-- REQUIREMENT --
Record by record, give the entire listing again exactly.

[[ EXERCISE DATA, beginning ]]

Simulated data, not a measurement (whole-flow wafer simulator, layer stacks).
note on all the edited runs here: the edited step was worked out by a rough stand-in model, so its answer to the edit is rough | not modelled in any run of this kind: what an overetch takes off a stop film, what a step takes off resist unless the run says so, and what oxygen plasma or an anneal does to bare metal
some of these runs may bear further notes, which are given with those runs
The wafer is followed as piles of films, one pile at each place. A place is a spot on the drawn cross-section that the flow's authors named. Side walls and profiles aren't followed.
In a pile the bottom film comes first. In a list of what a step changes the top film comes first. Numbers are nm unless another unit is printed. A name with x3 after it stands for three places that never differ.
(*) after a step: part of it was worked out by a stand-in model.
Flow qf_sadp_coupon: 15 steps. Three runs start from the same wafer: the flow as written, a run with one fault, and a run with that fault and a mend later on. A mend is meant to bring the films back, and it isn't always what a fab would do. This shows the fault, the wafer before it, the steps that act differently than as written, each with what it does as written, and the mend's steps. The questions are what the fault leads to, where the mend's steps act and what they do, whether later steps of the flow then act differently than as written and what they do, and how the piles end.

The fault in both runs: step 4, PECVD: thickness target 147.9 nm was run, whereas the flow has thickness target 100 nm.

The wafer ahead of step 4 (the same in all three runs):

[[ EXERCISE DATA, end ]]

-- WRITTEN SOLUTION --
Simulated data, not a measurement (whole-flow wafer simulator, layer stacks).
note on all the edited runs here: the edited step was worked out by a rough stand-in model, so its answer to the edit is rough | not modelled in any run of this kind: what an overetch takes off a stop film, what a step takes off resist unless the run says so, and what oxygen plasma or an anneal does to bare metal
some of these runs may bear further notes, which are given with those runs
The wafer is followed as piles of films, one pile at each place. A place is a spot on the drawn cross-section that the flow's authors named. Side walls and profiles aren't followed.
In a pile the bottom film comes first. In a list of what a step changes the top film comes first. Numbers are nm unless another unit is printed. A name with x3 after it stands for three places that never differ.
(*) after a step: part of it was worked out by a stand-in model.
Flow qf_sadp_coupon: 15 steps. Three runs start from the same wafer: the flow as written, a run with one fault, and a run with that fault and a mend later on. A mend is meant to bring the films back, and it isn't always what a fab would do. This shows the fault, the wafer before it, the steps that act differently than as written, each with what it does as written, and the mend's steps. The questions are what the fault leads to, where the mend's steps act and what they do, whether later steps of the flow then act differently than as written and what they do, and how the piles end.

The fault in both runs: step 4, PECVD: thickness target 147.9 nm was run, whereas the flow has thickness target 100 nm.

The wafer ahead of step 4 (the same in all three runs):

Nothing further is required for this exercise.